* * * * *

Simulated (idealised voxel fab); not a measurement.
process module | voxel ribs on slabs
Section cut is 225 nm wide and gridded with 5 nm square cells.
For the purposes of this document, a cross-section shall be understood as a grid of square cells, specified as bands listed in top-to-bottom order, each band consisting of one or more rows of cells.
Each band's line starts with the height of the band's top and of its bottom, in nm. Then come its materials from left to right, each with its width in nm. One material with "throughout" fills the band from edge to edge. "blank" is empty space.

* * * * *

• **Exercise**:
Could the entries above be output once more, exactly as they are?

• **Task response**:
Simulated (idealised voxel fab); not a measurement.
process module | voxel ribs on slabs
Section cut is 225 nm wide and gridded with 5 nm square cells.
For the purposes of this document, a cross-section shall be understood as a grid of square cells, specified as bands listed in top-to-bottom order, each band consisting of one or more rows of cells.
Each band's line starts with the height of the band's top and of its bottom, in nm. Then come its materials from left to right, each with its width in nm. One material with "throughout" fills the band from edge to edge. "blank" is empty space.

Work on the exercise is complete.